▶ _WORK REQUEST_:
Each entry needs to be copied exactly, with nothing left out.

★ ★ ★ ★

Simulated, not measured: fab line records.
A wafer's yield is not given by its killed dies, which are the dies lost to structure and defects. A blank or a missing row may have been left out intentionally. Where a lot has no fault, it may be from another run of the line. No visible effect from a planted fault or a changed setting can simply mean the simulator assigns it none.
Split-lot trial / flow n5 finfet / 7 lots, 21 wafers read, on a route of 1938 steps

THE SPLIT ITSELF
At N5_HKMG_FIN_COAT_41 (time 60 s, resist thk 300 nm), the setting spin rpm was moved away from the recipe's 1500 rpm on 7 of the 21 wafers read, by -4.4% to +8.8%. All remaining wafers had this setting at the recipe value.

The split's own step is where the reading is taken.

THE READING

★ ★ ★ ★

▶ _ANSWER AREA_:
Simulated, not measured: fab line records.
A wafer's yield is not given by its killed dies, which are the dies lost to structure and defects. A blank or a missing row may have been left out intentionally. Where a lot has no fault, it may be from another run of the line. No visible effect from a planted fault or a changed setting can simply mean the simulator assigns it none.
Split-lot trial / flow n5 finfet / 7 lots, 21 wafers read, on a route of 1938 steps

THE SPLIT ITSELF
At N5_HKMG_FIN_COAT_41 (time 60 s, resist thk 300 nm), the setting spin rpm was moved away from the recipe's 1500 rpm on 7 of the 21 wafers read, by -4.4% to +8.8%. All remaining wafers had this setting at the recipe value.

The split's own step is where the reading is taken.

THE READING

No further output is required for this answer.